»»

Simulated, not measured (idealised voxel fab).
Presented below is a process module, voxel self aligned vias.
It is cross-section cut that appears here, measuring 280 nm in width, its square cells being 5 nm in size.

««

▶ WORK ORDER
Your answer should be the listing itself, repeated exactly.

▶ REPLY
Simulated, not measured (idealised voxel fab).
Presented below is a process module, voxel self aligned vias.
It is cross-section cut that appears here, measuring 280 nm in width, its square cells being 5 nm in size.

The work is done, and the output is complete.